EXTRACTED INFORMATION>
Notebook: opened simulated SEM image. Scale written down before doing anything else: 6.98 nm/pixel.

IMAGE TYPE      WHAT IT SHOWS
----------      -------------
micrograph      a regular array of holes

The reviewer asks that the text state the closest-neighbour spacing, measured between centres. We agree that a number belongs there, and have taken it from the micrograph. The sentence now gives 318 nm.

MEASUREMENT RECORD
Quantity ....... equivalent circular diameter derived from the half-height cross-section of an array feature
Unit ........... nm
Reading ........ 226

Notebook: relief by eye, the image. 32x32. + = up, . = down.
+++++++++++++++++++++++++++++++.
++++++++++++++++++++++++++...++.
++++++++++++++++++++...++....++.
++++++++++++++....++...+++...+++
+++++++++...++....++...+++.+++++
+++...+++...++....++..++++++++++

REQUIREMENT>
The full set of records must be output again exactly.

SOLUTION>
Notebook: opened simulated SEM image. Scale written down before doing anything else: 6.98 nm/pixel.

IMAGE TYPE      WHAT IT SHOWS
----------      -------------
micrograph      a regular array of holes

The reviewer asks that the text state the closest-neighbour spacing, measured between centres. We agree that a number belongs there, and have taken it from the micrograph. The sentence now gives 318 nm.

MEASUREMENT RECORD
Quantity ....... equivalent circular diameter derived from the half-height cross-section of an array feature
Unit ........... nm
Reading ........ 226

Notebook: relief by eye, the image. 32x32. + = up, . = down.
+++++++++++++++++++++++++++++++.
++++++++++++++++++++++++++...++.
++++++++++++++++++++...++....++.
++++++++++++++....++...+++...+++
+++++++++...++....++...+++.+++++
+++...+++...++....++..++++++++++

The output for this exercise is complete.